● ASSIGNED TASK:
Your answer should be the entries, repeated exactly.

(RECORDED INFORMATION Opens)

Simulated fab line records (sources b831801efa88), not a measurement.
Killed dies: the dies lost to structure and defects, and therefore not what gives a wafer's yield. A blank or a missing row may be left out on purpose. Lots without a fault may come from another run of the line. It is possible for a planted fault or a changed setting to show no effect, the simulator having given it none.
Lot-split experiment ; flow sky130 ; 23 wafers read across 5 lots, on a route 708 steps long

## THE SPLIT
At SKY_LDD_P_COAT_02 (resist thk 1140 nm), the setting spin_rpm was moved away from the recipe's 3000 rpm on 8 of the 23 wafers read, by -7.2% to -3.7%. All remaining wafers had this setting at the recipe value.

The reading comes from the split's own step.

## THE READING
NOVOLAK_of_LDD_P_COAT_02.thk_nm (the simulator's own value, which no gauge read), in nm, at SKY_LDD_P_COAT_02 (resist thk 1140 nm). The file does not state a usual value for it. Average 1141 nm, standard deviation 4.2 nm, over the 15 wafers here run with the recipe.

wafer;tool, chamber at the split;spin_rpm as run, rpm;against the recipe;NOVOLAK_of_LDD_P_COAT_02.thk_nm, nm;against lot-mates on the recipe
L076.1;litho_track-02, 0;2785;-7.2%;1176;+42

(RECORDED INFORMATION Closes)

● EXPECTED ANSWER:
Simulated fab line records (sources b831801efa88), not a measurement.
Killed dies: the dies lost to structure and defects, and therefore not what gives a wafer's yield. A blank or a missing row may be left out on purpose. Lots without a fault may come from another run of the line. It is possible for a planted fault or a changed setting to show no effect, the simulator having given it none.
Lot-split experiment ; flow sky130 ; 23 wafers read across 5 lots, on a route 708 steps long

## THE SPLIT
At SKY_LDD_P_COAT_02 (resist thk 1140 nm), the setting spin_rpm was moved away from the recipe's 3000 rpm on 8 of the 23 wafers read, by -7.2% to -3.7%. All remaining wafers had this setting at the recipe value.

The reading comes from the split's own step.

## THE READING
NOVOLAK_of_LDD_P_COAT_02.thk_nm (the simulator's own value, which no gauge read), in nm, at SKY_LDD_P_COAT_02 (resist thk 1140 nm). The file does not state a usual value for it. Average 1141 nm, standard deviation 4.2 nm, over the 15 wafers here run with the recipe.

wafer;tool, chamber at the split;spin_rpm as run, rpm;against the recipe;NOVOLAK_of_LDD_P_COAT_02.thk_nm, nm;against lot-mates on the recipe
L076.1;litho_track-02, 0;2785;-7.2%;1176;+42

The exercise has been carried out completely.